• • • • • • •

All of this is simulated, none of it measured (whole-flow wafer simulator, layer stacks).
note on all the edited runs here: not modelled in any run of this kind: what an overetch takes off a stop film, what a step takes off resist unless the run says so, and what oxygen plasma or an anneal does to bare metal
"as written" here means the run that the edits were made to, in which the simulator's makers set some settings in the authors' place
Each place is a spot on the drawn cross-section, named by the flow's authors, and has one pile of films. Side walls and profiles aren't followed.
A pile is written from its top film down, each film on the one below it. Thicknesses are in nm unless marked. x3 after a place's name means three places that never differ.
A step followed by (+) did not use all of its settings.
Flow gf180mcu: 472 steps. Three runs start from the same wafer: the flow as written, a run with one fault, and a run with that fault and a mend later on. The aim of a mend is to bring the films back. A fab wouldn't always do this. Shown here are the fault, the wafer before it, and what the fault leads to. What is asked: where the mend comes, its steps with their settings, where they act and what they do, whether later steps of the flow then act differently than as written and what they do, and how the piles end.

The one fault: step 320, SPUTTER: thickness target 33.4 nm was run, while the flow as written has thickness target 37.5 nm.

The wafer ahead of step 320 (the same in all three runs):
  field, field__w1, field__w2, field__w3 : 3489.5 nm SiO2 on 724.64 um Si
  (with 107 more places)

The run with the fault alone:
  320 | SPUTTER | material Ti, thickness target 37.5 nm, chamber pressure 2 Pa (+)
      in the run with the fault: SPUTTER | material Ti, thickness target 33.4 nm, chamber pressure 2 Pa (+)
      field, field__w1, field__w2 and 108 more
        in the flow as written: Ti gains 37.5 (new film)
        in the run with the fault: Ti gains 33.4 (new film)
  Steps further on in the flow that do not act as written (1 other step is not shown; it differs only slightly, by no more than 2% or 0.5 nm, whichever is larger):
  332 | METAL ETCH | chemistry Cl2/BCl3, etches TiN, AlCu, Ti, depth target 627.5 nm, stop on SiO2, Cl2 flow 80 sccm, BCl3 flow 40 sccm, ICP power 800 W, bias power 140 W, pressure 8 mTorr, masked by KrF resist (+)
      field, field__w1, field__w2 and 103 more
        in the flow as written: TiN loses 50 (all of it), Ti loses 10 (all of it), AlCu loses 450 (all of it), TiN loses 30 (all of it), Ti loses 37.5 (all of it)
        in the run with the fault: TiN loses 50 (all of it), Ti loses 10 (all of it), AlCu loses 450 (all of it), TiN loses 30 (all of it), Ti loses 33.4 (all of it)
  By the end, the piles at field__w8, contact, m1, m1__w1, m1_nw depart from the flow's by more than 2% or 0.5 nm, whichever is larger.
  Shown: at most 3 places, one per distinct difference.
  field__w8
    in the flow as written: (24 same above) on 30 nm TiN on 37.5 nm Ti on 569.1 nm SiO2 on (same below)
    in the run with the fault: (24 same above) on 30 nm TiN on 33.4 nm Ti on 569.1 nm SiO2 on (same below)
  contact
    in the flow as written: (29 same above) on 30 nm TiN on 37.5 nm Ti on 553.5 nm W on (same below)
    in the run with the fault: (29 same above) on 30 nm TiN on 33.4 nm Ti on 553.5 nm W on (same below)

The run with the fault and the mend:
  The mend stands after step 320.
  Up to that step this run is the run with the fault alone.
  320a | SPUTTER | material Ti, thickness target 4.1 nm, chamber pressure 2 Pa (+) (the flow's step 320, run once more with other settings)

• • • • • • •

Reprint exactly the lines above that start at the one with "field, field__w1, field__w2 and 103" and end at the one with "in the run with the fault: TiN", keeping both and adding none.

## Exercise result
      field, field__w1, field__w2 and 103 more
        in the flow as written: TiN loses 50 (all of it), Ti loses 10 (all of it), AlCu loses 450 (all of it), TiN loses 30 (all of it), Ti loses 37.5 (all of it)
        in the run with the fault: TiN loses 50 (all of it), Ti loses 10 (all of it), AlCu loses 450 (all of it), TiN loses 30 (all of it), Ti loses 33.4 (all of it)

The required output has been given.